─── Record set

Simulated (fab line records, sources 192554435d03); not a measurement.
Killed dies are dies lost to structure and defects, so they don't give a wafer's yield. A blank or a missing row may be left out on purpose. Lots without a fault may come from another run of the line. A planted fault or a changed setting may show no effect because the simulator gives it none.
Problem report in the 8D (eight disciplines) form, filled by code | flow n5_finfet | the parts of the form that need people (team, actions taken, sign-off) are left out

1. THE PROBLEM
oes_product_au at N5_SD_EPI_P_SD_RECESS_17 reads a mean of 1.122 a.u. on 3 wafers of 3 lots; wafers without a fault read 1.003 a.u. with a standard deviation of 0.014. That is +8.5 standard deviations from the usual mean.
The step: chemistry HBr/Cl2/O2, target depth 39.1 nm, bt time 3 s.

──────

◆ **Task item**
Copy all the data. Match it exactly.

◆ **Response**
Simulated (fab line records, sources 192554435d03); not a measurement.
Killed dies are dies lost to structure and defects, so they don't give a wafer's yield. A blank or a missing row may be left out on purpose. Lots without a fault may come from another run of the line. A planted fault or a changed setting may show no effect because the simulator gives it none.
Problem report in the 8D (eight disciplines) form, filled by code | flow n5_finfet | the parts of the form that need people (team, actions taken, sign-off) are left out

1. THE PROBLEM
oes_product_au at N5_SD_EPI_P_SD_RECESS_17 reads a mean of 1.122 a.u. on 3 wafers of 3 lots; wafers without a fault read 1.003 a.u. with a standard deviation of 0.014. That is +8.5 standard deviations from the usual mean.
The step: chemistry HBr/Cl2/O2, target depth 39.1 nm, bt time 3 s.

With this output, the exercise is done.